* [Excerpted records]

· · · · ·

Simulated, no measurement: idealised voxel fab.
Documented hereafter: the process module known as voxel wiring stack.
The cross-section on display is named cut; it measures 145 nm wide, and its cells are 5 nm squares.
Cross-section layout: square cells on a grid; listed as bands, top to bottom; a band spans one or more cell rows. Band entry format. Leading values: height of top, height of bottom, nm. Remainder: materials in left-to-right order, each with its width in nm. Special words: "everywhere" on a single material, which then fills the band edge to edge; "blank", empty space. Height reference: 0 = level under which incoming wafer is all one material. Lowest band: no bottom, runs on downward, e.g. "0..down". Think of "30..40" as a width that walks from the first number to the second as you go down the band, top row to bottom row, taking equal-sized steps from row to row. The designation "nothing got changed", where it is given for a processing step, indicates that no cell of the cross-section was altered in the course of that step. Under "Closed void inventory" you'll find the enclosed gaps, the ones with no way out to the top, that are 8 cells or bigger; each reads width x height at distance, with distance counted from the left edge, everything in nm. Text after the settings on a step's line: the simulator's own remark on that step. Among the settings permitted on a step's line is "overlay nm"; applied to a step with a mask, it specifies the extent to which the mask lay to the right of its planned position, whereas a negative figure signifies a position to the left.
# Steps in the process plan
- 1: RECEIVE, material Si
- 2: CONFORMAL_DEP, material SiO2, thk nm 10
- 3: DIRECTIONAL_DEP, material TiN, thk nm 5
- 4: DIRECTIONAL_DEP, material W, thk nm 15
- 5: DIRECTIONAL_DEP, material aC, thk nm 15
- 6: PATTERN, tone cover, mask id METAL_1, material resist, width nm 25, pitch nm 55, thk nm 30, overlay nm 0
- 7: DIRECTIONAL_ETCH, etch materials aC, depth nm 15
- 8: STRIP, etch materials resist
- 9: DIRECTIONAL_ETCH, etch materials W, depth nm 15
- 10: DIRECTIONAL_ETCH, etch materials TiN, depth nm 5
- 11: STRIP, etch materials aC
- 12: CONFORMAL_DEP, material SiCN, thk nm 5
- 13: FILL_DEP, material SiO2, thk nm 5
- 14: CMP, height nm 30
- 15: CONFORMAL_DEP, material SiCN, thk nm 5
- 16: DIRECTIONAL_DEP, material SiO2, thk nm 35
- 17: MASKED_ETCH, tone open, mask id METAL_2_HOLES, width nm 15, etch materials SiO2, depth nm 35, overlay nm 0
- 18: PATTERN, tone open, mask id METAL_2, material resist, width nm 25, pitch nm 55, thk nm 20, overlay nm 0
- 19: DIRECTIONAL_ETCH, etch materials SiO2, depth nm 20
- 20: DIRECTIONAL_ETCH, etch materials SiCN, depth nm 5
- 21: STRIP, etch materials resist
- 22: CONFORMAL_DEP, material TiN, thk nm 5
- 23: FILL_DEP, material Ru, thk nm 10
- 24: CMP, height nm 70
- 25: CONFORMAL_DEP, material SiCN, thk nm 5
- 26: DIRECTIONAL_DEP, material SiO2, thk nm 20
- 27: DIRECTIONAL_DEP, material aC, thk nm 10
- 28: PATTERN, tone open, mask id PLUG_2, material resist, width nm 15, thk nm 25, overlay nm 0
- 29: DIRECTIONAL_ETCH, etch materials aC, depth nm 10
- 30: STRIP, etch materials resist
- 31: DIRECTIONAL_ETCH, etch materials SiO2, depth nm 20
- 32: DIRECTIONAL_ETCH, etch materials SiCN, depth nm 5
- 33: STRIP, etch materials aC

· · · · ·

* [Action item]
Nothing beyond the lines from the start of the entries through the line with "The cross-section on" should appear. Repeat those lines exactly, both ends included.

* [Answer section]
Simulated, no measurement: idealised voxel fab.
Documented hereafter: the process module known as voxel wiring stack.
The cross-section on display is named cut; it measures 145 nm wide, and its cells are 5 nm squares.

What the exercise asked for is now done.